Repeat, line for line, the entries below from the first line to the line containing "start-h: hours from", counting both ends.

Start of ENTRIES SHOWN

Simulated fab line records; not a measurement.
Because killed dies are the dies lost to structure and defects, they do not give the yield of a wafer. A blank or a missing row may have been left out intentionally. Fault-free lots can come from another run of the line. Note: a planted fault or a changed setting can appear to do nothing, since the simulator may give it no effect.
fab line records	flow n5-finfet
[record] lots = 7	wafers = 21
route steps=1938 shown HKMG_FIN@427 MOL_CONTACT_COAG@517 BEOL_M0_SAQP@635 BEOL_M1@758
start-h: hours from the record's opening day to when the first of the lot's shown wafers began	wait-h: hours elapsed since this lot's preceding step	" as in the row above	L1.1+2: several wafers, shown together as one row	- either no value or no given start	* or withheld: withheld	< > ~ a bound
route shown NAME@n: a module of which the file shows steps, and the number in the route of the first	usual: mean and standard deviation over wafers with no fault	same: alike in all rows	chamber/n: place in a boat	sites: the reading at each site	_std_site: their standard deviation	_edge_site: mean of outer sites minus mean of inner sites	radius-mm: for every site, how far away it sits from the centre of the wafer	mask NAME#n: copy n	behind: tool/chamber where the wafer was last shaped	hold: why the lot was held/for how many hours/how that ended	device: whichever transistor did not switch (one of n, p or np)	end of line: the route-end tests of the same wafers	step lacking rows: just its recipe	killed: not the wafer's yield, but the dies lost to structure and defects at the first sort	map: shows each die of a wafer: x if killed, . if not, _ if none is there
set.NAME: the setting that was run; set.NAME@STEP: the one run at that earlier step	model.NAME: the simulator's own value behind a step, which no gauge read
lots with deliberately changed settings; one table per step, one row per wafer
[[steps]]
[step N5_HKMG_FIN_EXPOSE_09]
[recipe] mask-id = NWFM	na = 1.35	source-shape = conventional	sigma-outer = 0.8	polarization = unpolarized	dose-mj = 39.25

End of ENTRIES SHOWN

• **TASK OUTPUT**:
Simulated fab line records; not a measurement.
Because killed dies are the dies lost to structure and defects, they do not give the yield of a wafer. A blank or a missing row may have been left out intentionally. Fault-free lots can come from another run of the line. Note: a planted fault or a changed setting can appear to do nothing, since the simulator may give it no effect.
fab line records	flow n5-finfet
[record] lots = 7	wafers = 21
route steps=1938 shown HKMG_FIN@427 MOL_CONTACT_COAG@517 BEOL_M0_SAQP@635 BEOL_M1@758
start-h: hours from the record's opening day to when the first of the lot's shown wafers began	wait-h: hours elapsed since this lot's preceding step	" as in the row above	L1.1+2: several wafers, shown together as one row	- either no value or no given start	* or withheld: withheld	< > ~ a bound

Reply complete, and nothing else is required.